Work instruction:
Transcribe the data exactly, stopping after the "14 op STRIP | etch materials resist" line.

*** Opening Exercise data ***
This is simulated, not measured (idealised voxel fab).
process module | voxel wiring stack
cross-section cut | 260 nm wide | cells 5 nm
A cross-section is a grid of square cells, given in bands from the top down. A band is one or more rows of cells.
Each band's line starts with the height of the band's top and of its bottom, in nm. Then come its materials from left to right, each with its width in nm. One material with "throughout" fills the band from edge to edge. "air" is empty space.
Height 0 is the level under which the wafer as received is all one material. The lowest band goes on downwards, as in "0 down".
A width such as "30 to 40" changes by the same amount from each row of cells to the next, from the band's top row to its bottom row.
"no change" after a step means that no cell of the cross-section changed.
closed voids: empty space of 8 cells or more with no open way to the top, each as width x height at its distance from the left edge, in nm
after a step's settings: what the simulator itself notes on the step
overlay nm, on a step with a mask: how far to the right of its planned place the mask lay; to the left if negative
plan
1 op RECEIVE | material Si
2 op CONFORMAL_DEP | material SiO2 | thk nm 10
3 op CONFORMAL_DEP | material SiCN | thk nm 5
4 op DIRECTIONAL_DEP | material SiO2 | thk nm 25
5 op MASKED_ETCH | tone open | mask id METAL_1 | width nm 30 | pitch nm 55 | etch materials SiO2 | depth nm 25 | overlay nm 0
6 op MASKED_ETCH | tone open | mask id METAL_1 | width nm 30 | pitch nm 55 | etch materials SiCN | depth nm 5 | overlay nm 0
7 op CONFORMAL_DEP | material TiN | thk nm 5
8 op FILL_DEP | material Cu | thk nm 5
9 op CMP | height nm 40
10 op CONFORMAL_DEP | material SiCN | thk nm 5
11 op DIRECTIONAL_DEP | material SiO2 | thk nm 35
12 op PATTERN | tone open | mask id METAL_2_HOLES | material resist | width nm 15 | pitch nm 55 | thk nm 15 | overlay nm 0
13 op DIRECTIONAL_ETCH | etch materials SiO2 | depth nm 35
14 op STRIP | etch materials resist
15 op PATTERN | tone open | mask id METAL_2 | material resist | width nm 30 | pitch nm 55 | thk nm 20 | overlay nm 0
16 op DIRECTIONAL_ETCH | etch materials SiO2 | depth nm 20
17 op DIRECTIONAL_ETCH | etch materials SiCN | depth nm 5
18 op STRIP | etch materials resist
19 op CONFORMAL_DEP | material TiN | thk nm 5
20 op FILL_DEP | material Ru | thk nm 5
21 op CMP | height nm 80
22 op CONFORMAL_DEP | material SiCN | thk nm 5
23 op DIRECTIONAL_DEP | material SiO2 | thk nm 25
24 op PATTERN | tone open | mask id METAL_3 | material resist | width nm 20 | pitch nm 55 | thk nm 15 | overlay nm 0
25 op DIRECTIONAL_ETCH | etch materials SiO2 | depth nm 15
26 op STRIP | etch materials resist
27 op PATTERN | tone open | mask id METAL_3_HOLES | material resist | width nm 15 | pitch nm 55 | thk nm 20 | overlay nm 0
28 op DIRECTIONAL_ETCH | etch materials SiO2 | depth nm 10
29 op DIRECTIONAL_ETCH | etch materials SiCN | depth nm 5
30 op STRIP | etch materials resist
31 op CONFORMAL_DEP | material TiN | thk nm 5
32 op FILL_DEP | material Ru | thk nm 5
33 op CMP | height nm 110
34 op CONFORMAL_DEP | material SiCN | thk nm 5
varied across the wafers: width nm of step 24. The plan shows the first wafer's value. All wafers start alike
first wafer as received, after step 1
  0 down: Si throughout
*** Closing Exercise data ***

Exercise result:
This is simulated, not measured (idealised voxel fab).
process module | voxel wiring stack
cross-section cut | 260 nm wide | cells 5 nm
A cross-section is a grid of square cells, given in bands from the top down. A band is one or more rows of cells.
Each band's line starts with the height of the band's top and of its bottom, in nm. Then come its materials from left to right, each with its width in nm. One material with "throughout" fills the band from edge to edge. "air" is empty space.
Height 0 is the level under which the wafer as received is all one material. The lowest band goes on downwards, as in "0 down".
A width such as "30 to 40" changes by the same amount from each row of cells to the next, from the band's top row to its bottom row.
"no change" after a step means that no cell of the cross-section changed.
closed voids: empty space of 8 cells or more with no open way to the top, each as width x height at its distance from the left edge, in nm
after a step's settings: what the simulator itself notes on the step
overlay nm, on a step with a mask: how far to the right of its planned place the mask lay; to the left if negative
plan
1 op RECEIVE | material Si
2 op CONFORMAL_DEP | material SiO2 | thk nm 10
3 op CONFORMAL_DEP | material SiCN | thk nm 5
4 op DIRECTIONAL_DEP | material SiO2 | thk nm 25
5 op MASKED_ETCH | tone open | mask id METAL_1 | width nm 30 | pitch nm 55 | etch materials SiO2 | depth nm 25 | overlay nm 0
6 op MASKED_ETCH | tone open | mask id METAL_1 | width nm 30 | pitch nm 55 | etch materials SiCN | depth nm 5 | overlay nm 0
7 op CONFORMAL_DEP | material TiN | thk nm 5
8 op FILL_DEP | material Cu | thk nm 5
9 op CMP | height nm 40
10 op CONFORMAL_DEP | material SiCN | thk nm 5
11 op DIRECTIONAL_DEP | material SiO2 | thk nm 35
12 op PATTERN | tone open | mask id METAL_2_HOLES | material resist | width nm 15 | pitch nm 55 | thk nm 15 | overlay nm 0
13 op DIRECTIONAL_ETCH | etch materials SiO2 | depth nm 35
14 op STRIP | etch materials resist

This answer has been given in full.